- Entries supplied -
────────────────────────────────────────

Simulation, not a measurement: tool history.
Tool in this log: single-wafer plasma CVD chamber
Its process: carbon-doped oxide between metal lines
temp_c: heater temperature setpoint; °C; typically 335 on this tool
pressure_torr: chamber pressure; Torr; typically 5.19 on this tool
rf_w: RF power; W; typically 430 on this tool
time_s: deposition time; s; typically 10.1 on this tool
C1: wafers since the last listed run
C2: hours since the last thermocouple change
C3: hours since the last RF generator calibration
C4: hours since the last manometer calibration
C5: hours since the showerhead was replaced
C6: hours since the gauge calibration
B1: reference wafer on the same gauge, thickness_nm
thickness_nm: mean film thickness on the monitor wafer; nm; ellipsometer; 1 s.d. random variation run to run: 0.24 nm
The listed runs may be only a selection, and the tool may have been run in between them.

────────────────────────────────────────

- Work item -
Take the lines above from the first through the one containing "thickness_nm: mean film" and reproduce them exactly; include nothing else.

- Expected answer -
Simulation, not a measurement: tool history.
Tool in this log: single-wafer plasma CVD chamber
Its process: carbon-doped oxide between metal lines
temp_c: heater temperature setpoint; °C; typically 335 on this tool
pressure_torr: chamber pressure; Torr; typically 5.19 on this tool
rf_w: RF power; W; typically 430 on this tool
time_s: deposition time; s; typically 10.1 on this tool
C1: wafers since the last listed run
C2: hours since the last thermocouple change
C3: hours since the last RF generator calibration
C4: hours since the last manometer calibration
C5: hours since the showerhead was replaced
C6: hours since the gauge calibration
B1: reference wafer on the same gauge, thickness_nm
thickness_nm: mean film thickness on the monitor wafer; nm; ellipsometer; 1 s.d. random variation run to run: 0.24 nm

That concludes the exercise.